──────────
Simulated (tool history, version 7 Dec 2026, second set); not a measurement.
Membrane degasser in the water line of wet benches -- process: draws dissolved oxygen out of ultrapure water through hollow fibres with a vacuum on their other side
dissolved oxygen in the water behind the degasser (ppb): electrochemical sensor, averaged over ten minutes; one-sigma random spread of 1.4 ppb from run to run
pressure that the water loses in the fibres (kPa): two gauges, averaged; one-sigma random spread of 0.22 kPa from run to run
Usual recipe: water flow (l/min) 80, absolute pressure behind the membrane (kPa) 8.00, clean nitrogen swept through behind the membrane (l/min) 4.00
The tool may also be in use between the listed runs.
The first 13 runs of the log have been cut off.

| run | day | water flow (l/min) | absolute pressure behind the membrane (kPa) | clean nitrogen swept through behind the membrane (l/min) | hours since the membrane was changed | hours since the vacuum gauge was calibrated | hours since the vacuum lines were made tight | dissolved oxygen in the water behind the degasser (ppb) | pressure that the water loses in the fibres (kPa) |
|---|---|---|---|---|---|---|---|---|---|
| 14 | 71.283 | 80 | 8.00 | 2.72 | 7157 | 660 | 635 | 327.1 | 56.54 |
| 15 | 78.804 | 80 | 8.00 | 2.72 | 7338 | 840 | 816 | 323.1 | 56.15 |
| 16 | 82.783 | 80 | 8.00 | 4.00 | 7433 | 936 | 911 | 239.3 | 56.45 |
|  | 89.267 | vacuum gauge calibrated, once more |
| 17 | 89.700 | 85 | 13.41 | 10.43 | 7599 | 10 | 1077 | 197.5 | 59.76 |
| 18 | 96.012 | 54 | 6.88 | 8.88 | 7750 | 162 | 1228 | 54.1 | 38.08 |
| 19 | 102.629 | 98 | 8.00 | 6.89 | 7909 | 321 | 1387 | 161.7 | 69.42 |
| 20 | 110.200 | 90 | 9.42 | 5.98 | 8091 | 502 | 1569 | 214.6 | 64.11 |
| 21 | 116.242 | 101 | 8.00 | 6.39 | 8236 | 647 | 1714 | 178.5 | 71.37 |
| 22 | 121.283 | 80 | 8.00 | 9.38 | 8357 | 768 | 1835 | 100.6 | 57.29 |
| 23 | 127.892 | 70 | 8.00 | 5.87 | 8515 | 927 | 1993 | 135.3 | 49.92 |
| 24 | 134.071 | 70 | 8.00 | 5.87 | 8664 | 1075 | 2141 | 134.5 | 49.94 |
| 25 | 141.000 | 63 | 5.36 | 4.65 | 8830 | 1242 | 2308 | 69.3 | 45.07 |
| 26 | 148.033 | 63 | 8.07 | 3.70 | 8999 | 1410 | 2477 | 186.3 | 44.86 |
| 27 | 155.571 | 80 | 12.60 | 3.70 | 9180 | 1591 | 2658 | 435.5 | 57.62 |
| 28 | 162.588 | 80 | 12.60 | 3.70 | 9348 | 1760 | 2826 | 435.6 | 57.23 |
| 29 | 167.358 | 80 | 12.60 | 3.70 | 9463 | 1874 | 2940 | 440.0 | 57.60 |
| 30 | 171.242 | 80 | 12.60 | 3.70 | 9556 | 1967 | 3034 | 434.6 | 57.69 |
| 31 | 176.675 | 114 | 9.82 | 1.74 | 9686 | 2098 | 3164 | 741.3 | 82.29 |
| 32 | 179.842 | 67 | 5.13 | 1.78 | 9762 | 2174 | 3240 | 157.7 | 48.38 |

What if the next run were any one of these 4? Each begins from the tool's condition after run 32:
──────────

■ **Assigned task**: The response should be the listing above, limited to the lines between the one holding "161.7 | 69.42 |" and the one holding "100.6 | 57.29 |", inclusive, reproduced exactly.

■ **Response box**:
| 19 | 102.629 | 98 | 8.00 | 6.89 | 7909 | 321 | 1387 | 161.7 | 69.42 |
| 20 | 110.200 | 90 | 9.42 | 5.98 | 8091 | 502 | 1569 | 214.6 | 64.11 |
| 21 | 116.242 | 101 | 8.00 | 6.39 | 8236 | 647 | 1714 | 178.5 | 71.37 |
| 22 | 121.283 | 80 | 8.00 | 9.38 | 8357 | 768 | 1835 | 100.6 | 57.29 |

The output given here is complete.